Reproduce exactly the lines below, from the first through the one containing "Steps further on", and nothing more.

[[ THE DATA open ]]

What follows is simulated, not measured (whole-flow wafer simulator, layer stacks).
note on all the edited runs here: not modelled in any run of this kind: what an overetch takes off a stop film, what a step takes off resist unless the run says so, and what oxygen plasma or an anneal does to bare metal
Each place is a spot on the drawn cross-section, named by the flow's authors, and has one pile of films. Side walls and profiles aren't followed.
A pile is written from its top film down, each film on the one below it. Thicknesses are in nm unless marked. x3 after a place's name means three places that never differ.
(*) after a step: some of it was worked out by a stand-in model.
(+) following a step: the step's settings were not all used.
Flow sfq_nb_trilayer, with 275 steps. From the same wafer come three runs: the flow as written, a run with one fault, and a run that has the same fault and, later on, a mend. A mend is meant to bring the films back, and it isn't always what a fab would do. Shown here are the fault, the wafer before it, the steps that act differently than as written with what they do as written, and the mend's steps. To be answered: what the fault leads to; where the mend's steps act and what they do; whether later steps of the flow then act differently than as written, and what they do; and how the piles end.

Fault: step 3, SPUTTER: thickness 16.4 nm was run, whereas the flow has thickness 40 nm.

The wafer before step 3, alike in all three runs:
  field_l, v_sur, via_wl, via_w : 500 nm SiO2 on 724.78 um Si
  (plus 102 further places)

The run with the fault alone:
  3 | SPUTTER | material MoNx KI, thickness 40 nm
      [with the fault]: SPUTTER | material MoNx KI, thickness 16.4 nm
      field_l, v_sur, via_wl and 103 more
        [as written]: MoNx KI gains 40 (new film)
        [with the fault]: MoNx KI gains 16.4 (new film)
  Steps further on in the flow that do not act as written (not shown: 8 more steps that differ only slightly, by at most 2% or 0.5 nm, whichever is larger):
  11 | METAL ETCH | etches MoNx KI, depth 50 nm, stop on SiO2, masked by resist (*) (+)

[[ THE DATA closed ]]

EXERCISE ANSWER:
What follows is simulated, not measured (whole-flow wafer simulator, layer stacks).
note on all the edited runs here: not modelled in any run of this kind: what an overetch takes off a stop film, what a step takes off resist unless the run says so, and what oxygen plasma or an anneal does to bare metal
Each place is a spot on the drawn cross-section, named by the flow's authors, and has one pile of films. Side walls and profiles aren't followed.
A pile is written from its top film down, each film on the one below it. Thicknesses are in nm unless marked. x3 after a place's name means three places that never differ.
(*) after a step: some of it was worked out by a stand-in model.
(+) following a step: the step's settings were not all used.
Flow sfq_nb_trilayer, with 275 steps. From the same wafer come three runs: the flow as written, a run with one fault, and a run that has the same fault and, later on, a mend. A mend is meant to bring the films back, and it isn't always what a fab would do. Shown here are the fault, the wafer before it, the steps that act differently than as written with what they do as written, and the mend's steps. To be answered: what the fault leads to; where the mend's steps act and what they do; whether later steps of the flow then act differently than as written, and what they do; and how the piles end.

Fault: step 3, SPUTTER: thickness 16.4 nm was run, whereas the flow has thickness 40 nm.

The wafer before step 3, alike in all three runs:
  field_l, v_sur, via_wl, via_w : 500 nm SiO2 on 724.78 um Si
  (plus 102 further places)

The run with the fault alone:
  3 | SPUTTER | material MoNx KI, thickness 40 nm
      [with the fault]: SPUTTER | material MoNx KI, thickness 16.4 nm
      field_l, v_sur, via_wl and 103 more
        [as written]: MoNx KI gains 40 (new film)
        [with the fault]: MoNx KI gains 16.4 (new film)
  Steps further on in the flow that do not act as written (not shown: 8 more steps that differ only slightly, by at most 2% or 0.5 nm, whichever is larger):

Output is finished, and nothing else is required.